WORK ORDER
The required answer is an exact copy of every entry underneath.

STORED DATA
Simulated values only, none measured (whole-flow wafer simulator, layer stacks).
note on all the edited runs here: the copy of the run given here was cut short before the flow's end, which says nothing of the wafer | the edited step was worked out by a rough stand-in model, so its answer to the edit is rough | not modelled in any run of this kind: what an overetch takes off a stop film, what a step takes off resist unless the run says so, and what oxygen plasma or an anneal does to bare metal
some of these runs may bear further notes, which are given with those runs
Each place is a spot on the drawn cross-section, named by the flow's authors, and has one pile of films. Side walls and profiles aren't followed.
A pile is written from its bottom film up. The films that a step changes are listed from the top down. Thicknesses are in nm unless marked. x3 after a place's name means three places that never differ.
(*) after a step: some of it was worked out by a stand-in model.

RESULT
Simulated values only, none measured (whole-flow wafer simulator, layer stacks).
note on all the edited runs here: the copy of the run given here was cut short before the flow's end, which says nothing of the wafer | the edited step was worked out by a rough stand-in model, so its answer to the edit is rough | not modelled in any run of this kind: what an overetch takes off a stop film, what a step takes off resist unless the run says so, and what oxygen plasma or an anneal does to bare metal
some of these runs may bear further notes, which are given with those runs
Each place is a spot on the drawn cross-section, named by the flow's authors, and has one pile of films. Side walls and profiles aren't followed.
A pile is written from its bottom film up. The films that a step changes are listed from the top down. Thicknesses are in nm unless marked. x3 after a place's name means three places that never differ.
(*) after a step: some of it was worked out by a stand-in model.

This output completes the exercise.